Segment Open

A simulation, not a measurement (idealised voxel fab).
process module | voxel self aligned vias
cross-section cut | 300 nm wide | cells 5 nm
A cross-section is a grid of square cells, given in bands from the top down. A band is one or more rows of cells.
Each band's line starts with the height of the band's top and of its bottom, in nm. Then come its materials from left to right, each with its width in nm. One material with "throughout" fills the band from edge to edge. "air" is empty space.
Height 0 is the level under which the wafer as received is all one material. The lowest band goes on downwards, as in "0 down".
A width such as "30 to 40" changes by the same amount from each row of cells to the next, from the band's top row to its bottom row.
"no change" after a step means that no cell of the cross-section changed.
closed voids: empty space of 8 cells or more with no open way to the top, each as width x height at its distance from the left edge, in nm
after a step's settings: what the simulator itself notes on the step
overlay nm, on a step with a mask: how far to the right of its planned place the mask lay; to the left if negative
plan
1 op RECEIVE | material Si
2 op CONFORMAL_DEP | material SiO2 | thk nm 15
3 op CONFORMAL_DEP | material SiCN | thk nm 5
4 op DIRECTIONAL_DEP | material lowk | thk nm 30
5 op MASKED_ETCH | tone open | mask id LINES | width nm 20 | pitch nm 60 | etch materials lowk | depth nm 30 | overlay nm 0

Segment Closed

### Assignment
Restate word for word only the lines above from the line containing "closed voids: empty" to the line containing "4 op DIRECTIONAL_DEP", both of them included.

### Solution
closed voids: empty space of 8 cells or more with no open way to the top, each as width x height at its distance from the left edge, in nm
after a step's settings: what the simulator itself notes on the step
overlay nm, on a step with a mask: how far to the right of its planned place the mask lay; to the left if negative
plan
1 op RECEIVE | material Si
2 op CONFORMAL_DEP | material SiO2 | thk nm 15
3 op CONFORMAL_DEP | material SiCN | thk nm 5
4 op DIRECTIONAL_DEP | material lowk | thk nm 30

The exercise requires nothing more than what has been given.